**Work request:** Starting at the top of the listing below, copy each line exactly, stopping after the line that contains "note on this".

====== Record extracts
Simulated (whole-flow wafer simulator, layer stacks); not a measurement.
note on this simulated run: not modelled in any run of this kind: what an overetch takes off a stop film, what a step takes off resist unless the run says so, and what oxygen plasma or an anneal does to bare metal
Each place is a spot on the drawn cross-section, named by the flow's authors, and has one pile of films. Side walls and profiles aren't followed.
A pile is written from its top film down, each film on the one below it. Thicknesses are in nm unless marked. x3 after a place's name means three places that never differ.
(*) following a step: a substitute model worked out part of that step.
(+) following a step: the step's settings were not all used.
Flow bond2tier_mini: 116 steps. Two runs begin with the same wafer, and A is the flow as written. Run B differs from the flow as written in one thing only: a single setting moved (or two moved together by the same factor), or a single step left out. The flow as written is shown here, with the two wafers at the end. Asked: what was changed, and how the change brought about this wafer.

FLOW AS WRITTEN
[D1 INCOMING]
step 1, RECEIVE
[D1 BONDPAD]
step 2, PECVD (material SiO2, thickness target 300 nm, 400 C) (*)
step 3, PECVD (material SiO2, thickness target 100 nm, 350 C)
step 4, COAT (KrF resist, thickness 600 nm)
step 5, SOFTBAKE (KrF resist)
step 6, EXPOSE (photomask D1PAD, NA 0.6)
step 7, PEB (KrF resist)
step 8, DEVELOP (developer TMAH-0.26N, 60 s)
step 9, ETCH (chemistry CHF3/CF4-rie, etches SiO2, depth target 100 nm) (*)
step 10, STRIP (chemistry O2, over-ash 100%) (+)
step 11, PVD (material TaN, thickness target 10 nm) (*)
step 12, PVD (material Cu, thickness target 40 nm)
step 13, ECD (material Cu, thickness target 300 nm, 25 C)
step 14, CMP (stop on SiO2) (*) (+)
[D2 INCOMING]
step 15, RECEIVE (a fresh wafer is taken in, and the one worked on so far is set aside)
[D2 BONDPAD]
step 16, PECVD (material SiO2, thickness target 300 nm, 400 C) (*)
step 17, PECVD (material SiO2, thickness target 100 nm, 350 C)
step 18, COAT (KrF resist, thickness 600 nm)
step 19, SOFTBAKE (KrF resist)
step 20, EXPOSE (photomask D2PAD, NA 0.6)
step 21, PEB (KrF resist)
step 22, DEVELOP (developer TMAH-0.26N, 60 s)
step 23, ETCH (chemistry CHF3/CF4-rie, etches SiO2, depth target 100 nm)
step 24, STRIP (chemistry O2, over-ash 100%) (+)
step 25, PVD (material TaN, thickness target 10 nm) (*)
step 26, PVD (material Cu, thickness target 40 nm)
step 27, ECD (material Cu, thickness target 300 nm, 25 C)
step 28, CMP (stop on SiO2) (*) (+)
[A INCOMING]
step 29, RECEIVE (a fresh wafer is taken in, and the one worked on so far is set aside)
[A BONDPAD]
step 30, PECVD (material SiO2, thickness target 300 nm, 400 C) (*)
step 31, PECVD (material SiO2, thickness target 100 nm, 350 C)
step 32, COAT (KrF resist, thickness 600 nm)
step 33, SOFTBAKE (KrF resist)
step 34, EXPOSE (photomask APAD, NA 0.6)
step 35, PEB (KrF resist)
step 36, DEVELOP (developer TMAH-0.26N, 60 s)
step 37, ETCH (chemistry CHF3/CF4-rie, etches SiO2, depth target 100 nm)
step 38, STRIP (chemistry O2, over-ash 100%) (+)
============

**Exercise response:**
Simulated (whole-flow wafer simulator, layer stacks); not a measurement.
note on this simulated run: not modelled in any run of this kind: what an overetch takes off a stop film, what a step takes off resist unless the run says so, and what oxygen plasma or an anneal does to bare metal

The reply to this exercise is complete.